**** Excerpted records ****

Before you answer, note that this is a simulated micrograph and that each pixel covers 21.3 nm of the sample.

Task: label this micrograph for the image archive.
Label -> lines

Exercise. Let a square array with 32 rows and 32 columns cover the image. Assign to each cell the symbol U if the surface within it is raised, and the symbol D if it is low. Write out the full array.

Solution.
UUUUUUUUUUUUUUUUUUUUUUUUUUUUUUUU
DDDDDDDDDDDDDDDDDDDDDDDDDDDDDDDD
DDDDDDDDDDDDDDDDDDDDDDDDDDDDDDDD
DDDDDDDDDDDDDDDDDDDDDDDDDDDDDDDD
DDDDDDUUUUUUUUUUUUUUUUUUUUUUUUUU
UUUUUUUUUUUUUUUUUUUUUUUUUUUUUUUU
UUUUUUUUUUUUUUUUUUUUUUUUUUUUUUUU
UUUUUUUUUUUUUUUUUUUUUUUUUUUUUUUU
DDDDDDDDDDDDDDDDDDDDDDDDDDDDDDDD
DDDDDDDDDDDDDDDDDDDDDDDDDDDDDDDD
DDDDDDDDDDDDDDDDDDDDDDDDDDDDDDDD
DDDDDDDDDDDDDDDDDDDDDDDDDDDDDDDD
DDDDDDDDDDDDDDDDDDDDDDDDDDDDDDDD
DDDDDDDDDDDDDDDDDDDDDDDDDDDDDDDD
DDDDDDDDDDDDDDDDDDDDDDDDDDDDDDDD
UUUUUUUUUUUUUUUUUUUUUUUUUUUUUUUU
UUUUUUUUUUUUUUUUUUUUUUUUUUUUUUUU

****

Assigned task – From the first line to the last, reproduce the data exactly.

Worked solution –
Before you answer, note that this is a simulated micrograph and that each pixel covers 21.3 nm of the sample.

Task: label this micrograph for the image archive.
Label -> lines

Exercise. Let a square array with 32 rows and 32 columns cover the image. Assign to each cell the symbol U if the surface within it is raised, and the symbol D if it is low. Write out the full array.

Solution.
UUUUUUUUUUUUUUUUUUUUUUUUUUUUUUUU
DDDDDDDDDDDDDDDDDDDDDDDDDDDDDDDD
DDDDDDDDDDDDDDDDDDDDDDDDDDDDDDDD
DDDDDDDDDDDDDDDDDDDDDDDDDDDDDDDD
DDDDDDUUUUUUUUUUUUUUUUUUUUUUUUUU
UUUUUUUUUUUUUUUUUUUUUUUUUUUUUUUU
UUUUUUUUUUUUUUUUUUUUUUUUUUUUUUUU
UUUUUUUUUUUUUUUUUUUUUUUUUUUUUUUU
DDDDDDDDDDDDDDDDDDDDDDDDDDDDDDDD
DDDDDDDDDDDDDDDDDDDDDDDDDDDDDDDD
DDDDDDDDDDDDDDDDDDDDDDDDDDDDDDDD
DDDDDDDDDDDDDDDDDDDDDDDDDDDDDDDD
DDDDDDDDDDDDDDDDDDDDDDDDDDDDDDDD
DDDDDDDDDDDDDDDDDDDDDDDDDDDDDDDD
DDDDDDDDDDDDDDDDDDDDDDDDDDDDDDDD
UUUUUUUUUUUUUUUUUUUUUUUUUUUUUUUU
UUUUUUUUUUUUUUUUUUUUUUUUUUUUUUUU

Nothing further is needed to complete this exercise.